Information —
_ _ _ _ _
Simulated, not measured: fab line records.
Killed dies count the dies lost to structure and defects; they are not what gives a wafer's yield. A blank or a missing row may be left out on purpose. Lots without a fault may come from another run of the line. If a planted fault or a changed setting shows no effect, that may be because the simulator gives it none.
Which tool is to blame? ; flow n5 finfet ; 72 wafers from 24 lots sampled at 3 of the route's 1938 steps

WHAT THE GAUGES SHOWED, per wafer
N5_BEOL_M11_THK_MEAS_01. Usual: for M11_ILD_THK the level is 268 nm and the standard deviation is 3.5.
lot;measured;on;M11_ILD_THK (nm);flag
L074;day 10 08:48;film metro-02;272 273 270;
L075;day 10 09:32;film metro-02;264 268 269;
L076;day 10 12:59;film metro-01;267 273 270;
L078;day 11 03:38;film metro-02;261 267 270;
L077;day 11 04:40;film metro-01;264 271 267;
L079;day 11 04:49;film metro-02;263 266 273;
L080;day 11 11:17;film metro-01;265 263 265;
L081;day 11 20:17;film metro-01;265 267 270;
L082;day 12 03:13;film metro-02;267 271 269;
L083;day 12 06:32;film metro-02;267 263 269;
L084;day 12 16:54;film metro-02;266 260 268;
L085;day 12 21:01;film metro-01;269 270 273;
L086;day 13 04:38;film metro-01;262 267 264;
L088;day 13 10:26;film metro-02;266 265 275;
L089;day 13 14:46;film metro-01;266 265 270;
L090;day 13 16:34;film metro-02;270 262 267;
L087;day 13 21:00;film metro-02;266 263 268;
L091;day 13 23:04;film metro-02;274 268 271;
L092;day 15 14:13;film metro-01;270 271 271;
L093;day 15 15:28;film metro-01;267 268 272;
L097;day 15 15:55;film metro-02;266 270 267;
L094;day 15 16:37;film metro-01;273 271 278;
_ _ _ _ _

Work item — Repeat each of the entries above precisely as given.

Answer box —
Simulated, not measured: fab line records.
Killed dies count the dies lost to structure and defects; they are not what gives a wafer's yield. A blank or a missing row may be left out on purpose. Lots without a fault may come from another run of the line. If a planted fault or a changed setting shows no effect, that may be because the simulator gives it none.
Which tool is to blame? ; flow n5 finfet ; 72 wafers from 24 lots sampled at 3 of the route's 1938 steps

WHAT THE GAUGES SHOWED, per wafer
N5_BEOL_M11_THK_MEAS_01. Usual: for M11_ILD_THK the level is 268 nm and the standard deviation is 3.5.
lot;measured;on;M11_ILD_THK (nm);flag
L074;day 10 08:48;film metro-02;272 273 270;
L075;day 10 09:32;film metro-02;264 268 269;
L076;day 10 12:59;film metro-01;267 273 270;
L078;day 11 03:38;film metro-02;261 267 270;
L077;day 11 04:40;film metro-01;264 271 267;
L079;day 11 04:49;film metro-02;263 266 273;
L080;day 11 11:17;film metro-01;265 263 265;
L081;day 11 20:17;film metro-01;265 267 270;
L082;day 12 03:13;film metro-02;267 271 269;
L083;day 12 06:32;film metro-02;267 263 269;
L084;day 12 16:54;film metro-02;266 260 268;
L085;day 12 21:01;film metro-01;269 270 273;
L086;day 13 04:38;film metro-01;262 267 264;
L088;day 13 10:26;film metro-02;266 265 275;
L089;day 13 14:46;film metro-01;266 265 270;
L090;day 13 16:34;film metro-02;270 262 267;
L087;day 13 21:00;film metro-02;266 263 268;
L091;day 13 23:04;film metro-02;274 268 271;
L092;day 15 14:13;film metro-01;270 271 271;
L093;day 15 15:28;film metro-01;267 268 272;
L097;day 15 15:55;film metro-02;266 270 267;
L094;day 15 16:37;film metro-01;273 271 278;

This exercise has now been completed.